Segment Start: Given records
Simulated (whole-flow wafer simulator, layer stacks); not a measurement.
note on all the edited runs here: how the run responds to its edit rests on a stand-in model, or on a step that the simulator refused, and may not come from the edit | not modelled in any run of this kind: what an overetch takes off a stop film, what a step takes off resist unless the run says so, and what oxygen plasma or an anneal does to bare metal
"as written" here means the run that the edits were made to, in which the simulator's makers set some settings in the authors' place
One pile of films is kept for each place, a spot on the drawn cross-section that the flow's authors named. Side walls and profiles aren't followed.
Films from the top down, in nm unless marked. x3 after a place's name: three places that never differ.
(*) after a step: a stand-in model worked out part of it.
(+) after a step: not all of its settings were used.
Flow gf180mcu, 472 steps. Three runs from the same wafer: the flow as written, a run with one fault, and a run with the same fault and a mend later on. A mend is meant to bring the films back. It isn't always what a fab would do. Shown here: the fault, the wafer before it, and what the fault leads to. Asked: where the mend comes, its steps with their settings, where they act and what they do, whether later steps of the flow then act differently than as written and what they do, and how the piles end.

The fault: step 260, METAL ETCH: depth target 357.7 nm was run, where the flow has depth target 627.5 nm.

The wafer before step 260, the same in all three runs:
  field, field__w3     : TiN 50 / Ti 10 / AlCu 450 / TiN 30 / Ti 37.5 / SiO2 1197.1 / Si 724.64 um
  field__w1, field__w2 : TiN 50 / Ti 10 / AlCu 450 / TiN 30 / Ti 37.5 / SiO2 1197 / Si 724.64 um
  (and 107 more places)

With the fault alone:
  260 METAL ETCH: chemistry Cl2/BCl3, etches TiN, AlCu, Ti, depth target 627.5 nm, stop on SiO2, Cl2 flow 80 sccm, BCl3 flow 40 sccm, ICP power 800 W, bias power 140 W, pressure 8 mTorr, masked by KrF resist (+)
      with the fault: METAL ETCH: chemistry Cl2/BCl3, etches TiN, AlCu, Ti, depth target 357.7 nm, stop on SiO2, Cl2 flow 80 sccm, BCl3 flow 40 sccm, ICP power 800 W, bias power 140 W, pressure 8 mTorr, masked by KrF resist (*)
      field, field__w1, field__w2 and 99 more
Segment End: Given records

■ Task item
Up to and including the line that holds "(and 107 more places)", reproduce the records above exactly from their first line, and give nothing else.

■ Exercise answer
Simulated (whole-flow wafer simulator, layer stacks); not a measurement.
note on all the edited runs here: how the run responds to its edit rests on a stand-in model, or on a step that the simulator refused, and may not come from the edit | not modelled in any run of this kind: what an overetch takes off a stop film, what a step takes off resist unless the run says so, and what oxygen plasma or an anneal does to bare metal
"as written" here means the run that the edits were made to, in which the simulator's makers set some settings in the authors' place
One pile of films is kept for each place, a spot on the drawn cross-section that the flow's authors named. Side walls and profiles aren't followed.
Films from the top down, in nm unless marked. x3 after a place's name: three places that never differ.
(*) after a step: a stand-in model worked out part of it.
(+) after a step: not all of its settings were used.
Flow gf180mcu, 472 steps. Three runs from the same wafer: the flow as written, a run with one fault, and a run with the same fault and a mend later on. A mend is meant to bring the films back. It isn't always what a fab would do. Shown here: the fault, the wafer before it, and what the fault leads to. Asked: where the mend comes, its steps with their settings, where they act and what they do, whether later steps of the flow then act differently than as written and what they do, and how the piles end.

The fault: step 260, METAL ETCH: depth target 357.7 nm was run, where the flow has depth target 627.5 nm.

The wafer before step 260, the same in all three runs:
  field, field__w3     : TiN 50 / Ti 10 / AlCu 450 / TiN 30 / Ti 37.5 / SiO2 1197.1 / Si 724.64 um
  field__w1, field__w2 : TiN 50 / Ti 10 / AlCu 450 / TiN 30 / Ti 37.5 / SiO2 1197 / Si 724.64 um
  (and 107 more places)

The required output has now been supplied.